__Work instruction__
Can you restate the lines of the entries below, word for word, from the first one through the line that includes "(+) following a"?

[Dataset extract]
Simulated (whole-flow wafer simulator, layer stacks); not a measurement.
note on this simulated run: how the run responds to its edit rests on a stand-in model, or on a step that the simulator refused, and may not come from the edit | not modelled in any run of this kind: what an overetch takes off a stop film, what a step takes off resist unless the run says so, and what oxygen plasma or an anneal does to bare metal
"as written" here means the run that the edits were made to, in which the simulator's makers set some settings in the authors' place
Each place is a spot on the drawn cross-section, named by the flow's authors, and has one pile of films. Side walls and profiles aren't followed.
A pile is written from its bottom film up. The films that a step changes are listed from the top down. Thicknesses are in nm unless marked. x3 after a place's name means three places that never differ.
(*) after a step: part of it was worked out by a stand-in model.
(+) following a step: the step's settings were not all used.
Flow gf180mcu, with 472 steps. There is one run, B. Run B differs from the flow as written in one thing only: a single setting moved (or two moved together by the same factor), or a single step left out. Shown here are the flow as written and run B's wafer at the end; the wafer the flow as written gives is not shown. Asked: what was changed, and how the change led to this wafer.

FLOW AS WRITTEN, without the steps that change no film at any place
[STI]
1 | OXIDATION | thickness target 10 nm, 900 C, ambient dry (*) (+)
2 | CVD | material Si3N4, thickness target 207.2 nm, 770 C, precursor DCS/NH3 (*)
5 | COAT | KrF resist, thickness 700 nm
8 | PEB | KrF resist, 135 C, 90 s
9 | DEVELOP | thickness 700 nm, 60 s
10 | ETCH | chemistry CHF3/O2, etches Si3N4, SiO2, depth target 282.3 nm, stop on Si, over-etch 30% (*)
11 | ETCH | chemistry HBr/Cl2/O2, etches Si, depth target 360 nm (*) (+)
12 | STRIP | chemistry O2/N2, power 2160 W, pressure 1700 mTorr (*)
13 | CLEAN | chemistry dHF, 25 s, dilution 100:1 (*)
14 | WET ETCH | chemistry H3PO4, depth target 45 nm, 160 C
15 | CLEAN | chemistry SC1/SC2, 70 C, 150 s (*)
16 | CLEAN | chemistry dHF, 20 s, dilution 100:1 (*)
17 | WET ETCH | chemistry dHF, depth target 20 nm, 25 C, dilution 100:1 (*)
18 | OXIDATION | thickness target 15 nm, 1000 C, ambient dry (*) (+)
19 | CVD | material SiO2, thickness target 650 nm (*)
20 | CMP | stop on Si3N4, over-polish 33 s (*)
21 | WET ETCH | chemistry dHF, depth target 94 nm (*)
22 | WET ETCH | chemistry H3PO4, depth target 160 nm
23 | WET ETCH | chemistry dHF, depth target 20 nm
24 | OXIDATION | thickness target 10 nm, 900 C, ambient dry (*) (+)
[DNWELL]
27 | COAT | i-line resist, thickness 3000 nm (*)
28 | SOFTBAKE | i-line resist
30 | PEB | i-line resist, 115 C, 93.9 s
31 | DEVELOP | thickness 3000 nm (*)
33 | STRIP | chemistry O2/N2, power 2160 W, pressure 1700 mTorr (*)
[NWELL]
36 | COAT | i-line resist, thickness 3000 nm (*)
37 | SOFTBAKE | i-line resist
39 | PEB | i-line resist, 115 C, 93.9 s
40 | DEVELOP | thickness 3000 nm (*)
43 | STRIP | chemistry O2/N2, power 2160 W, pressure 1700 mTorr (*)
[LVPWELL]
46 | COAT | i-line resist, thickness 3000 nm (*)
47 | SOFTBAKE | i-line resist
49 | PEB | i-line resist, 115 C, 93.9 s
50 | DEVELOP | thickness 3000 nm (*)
[/Dataset extract]

__Expected answer__
Simulated (whole-flow wafer simulator, layer stacks); not a measurement.
note on this simulated run: how the run responds to its edit rests on a stand-in model, or on a step that the simulator refused, and may not come from the edit | not modelled in any run of this kind: what an overetch takes off a stop film, what a step takes off resist unless the run says so, and what oxygen plasma or an anneal does to bare metal
"as written" here means the run that the edits were made to, in which the simulator's makers set some settings in the authors' place
Each place is a spot on the drawn cross-section, named by the flow's authors, and has one pile of films. Side walls and profiles aren't followed.
A pile is written from its bottom film up. The films that a step changes are listed from the top down. Thicknesses are in nm unless marked. x3 after a place's name means three places that never differ.
(*) after a step: part of it was worked out by a stand-in model.
(+) following a step: the step's settings were not all used.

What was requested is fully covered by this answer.